• _LISTED RECORDS_:
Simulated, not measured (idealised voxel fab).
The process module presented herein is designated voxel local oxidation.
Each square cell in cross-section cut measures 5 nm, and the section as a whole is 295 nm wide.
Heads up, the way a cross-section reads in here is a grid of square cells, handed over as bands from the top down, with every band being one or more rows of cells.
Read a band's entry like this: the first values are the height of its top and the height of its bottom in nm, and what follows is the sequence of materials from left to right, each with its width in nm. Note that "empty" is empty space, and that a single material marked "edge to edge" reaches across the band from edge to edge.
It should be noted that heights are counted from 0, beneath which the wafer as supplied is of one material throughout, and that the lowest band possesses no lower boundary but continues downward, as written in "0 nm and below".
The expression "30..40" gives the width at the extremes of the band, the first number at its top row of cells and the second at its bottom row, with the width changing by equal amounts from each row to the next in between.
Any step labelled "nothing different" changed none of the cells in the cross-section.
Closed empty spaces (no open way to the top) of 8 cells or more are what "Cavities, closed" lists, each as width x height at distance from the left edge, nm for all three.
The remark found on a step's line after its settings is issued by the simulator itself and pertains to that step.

• _TASK ITEM_:
Would you please give back all of the material above exactly as it stands?

• _ANSWER SECTION_:
Simulated, not measured (idealised voxel fab).
The process module presented herein is designated voxel local oxidation.
Each square cell in cross-section cut measures 5 nm, and the section as a whole is 295 nm wide.
Heads up, the way a cross-section reads in here is a grid of square cells, handed over as bands from the top down, with every band being one or more rows of cells.
Read a band's entry like this: the first values are the height of its top and the height of its bottom in nm, and what follows is the sequence of materials from left to right, each with its width in nm. Note that "empty" is empty space, and that a single material marked "edge to edge" reaches across the band from edge to edge.
It should be noted that heights are counted from 0, beneath which the wafer as supplied is of one material throughout, and that the lowest band possesses no lower boundary but continues downward, as written in "0 nm and below".
The expression "30..40" gives the width at the extremes of the band, the first number at its top row of cells and the second at its bottom row, with the width changing by equal amounts from each row to the next in between.
Any step labelled "nothing different" changed none of the cells in the cross-section.
Closed empty spaces (no open way to the top) of 8 cells or more are what "Cavities, closed" lists, each as width x height at distance from the left edge, nm for all three.
The remark found on a step's line after its settings is issued by the simulator itself and pertains to that step.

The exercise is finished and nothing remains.